:: BRIEF ::
Take the listing below and print exactly the lines starting at the line containing "L236 | day 18" and ending at the line containing "This desk's verdict: no", both ends included, and no others.

--------------------

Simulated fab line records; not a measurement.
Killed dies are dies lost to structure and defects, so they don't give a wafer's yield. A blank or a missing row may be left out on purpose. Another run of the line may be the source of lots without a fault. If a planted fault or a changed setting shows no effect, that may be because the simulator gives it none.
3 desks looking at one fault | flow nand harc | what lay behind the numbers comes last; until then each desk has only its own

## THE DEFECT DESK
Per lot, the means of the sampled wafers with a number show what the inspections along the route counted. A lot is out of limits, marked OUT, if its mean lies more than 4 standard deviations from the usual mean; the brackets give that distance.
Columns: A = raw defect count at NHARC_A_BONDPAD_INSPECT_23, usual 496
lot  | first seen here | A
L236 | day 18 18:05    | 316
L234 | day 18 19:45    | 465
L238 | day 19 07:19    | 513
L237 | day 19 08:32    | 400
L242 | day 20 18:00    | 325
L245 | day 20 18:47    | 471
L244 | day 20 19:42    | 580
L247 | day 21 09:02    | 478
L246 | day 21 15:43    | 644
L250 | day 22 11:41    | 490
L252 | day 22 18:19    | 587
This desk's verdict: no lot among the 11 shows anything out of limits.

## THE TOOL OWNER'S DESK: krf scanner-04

--------------------

:: TASK ANSWER ::
L236 | day 18 18:05    | 316
L234 | day 18 19:45    | 465
L238 | day 19 07:19    | 513
L237 | day 19 08:32    | 400
L242 | day 20 18:00    | 325
L245 | day 20 18:47    | 471
L244 | day 20 19:42    | 580
L247 | day 21 09:02    | 478
L246 | day 21 15:43    | 644
L250 | day 22 11:41    | 490
L252 | day 22 18:19    | 587
This desk's verdict: no lot among the 11 shows anything out of limits.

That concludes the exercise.